[Action item]
Up to and including the line with "run 8 hour=40.3 | S1=460 S2=173 S3=16 | R1=?", restate the records below word for word, beginning with their first line.

►

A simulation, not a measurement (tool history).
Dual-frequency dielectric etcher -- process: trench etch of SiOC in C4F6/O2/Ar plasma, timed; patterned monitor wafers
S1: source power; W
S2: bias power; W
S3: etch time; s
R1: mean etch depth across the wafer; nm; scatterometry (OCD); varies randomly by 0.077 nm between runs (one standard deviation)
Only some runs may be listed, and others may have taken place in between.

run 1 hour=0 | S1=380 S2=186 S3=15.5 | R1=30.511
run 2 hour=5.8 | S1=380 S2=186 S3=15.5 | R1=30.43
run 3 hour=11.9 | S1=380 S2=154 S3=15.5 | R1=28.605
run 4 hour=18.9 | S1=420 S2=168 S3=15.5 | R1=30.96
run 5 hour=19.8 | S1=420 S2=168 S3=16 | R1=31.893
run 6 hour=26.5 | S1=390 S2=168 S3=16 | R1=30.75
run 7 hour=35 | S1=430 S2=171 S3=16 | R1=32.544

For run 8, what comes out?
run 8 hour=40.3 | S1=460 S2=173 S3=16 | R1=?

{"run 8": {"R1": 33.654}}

◄

[Answer box]
A simulation, not a measurement (tool history).
Dual-frequency dielectric etcher -- process: trench etch of SiOC in C4F6/O2/Ar plasma, timed; patterned monitor wafers
S1: source power; W
S2: bias power; W
S3: etch time; s
R1: mean etch depth across the wafer; nm; scatterometry (OCD); varies randomly by 0.077 nm between runs (one standard deviation)
Only some runs may be listed, and others may have taken place in between.

run 1 hour=0 | S1=380 S2=186 S3=15.5 | R1=30.511
run 2 hour=5.8 | S1=380 S2=186 S3=15.5 | R1=30.43
run 3 hour=11.9 | S1=380 S2=154 S3=15.5 | R1=28.605
run 4 hour=18.9 | S1=420 S2=168 S3=15.5 | R1=30.96
run 5 hour=19.8 | S1=420 S2=168 S3=16 | R1=31.893
run 6 hour=26.5 | S1=390 S2=168 S3=16 | R1=30.75
run 7 hour=35 | S1=430 S2=171 S3=16 | R1=32.544

For run 8, what comes out?
run 8 hour=40.3 | S1=460 S2=173 S3=16 | R1=?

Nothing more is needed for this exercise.